Work request
Every line of the records below from the line with "fault: SiO2 loses 74" up to and including the line with "written: KrF resist loses 33.3" must be reproduced exactly, and no line outside that range.

Extracted information
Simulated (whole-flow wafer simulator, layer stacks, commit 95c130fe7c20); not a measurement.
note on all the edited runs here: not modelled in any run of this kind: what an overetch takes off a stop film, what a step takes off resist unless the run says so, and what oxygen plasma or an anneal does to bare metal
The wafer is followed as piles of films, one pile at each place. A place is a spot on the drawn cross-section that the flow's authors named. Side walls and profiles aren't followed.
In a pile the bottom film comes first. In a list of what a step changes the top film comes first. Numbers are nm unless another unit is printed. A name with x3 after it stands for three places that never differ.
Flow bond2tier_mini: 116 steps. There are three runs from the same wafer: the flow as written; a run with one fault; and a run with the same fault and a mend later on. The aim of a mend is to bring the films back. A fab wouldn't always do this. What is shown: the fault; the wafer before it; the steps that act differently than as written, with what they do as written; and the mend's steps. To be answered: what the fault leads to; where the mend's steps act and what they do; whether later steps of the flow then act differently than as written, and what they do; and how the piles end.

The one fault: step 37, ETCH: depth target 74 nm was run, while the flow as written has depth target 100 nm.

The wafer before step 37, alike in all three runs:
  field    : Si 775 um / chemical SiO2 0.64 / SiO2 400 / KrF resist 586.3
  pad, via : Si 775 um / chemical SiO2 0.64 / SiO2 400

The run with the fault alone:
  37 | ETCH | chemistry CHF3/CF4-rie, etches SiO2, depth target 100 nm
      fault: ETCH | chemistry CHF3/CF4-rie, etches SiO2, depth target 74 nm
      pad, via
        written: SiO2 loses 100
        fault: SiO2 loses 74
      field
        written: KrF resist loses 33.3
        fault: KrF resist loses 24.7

Response
        fault: SiO2 loses 74
      field
        written: KrF resist loses 33.3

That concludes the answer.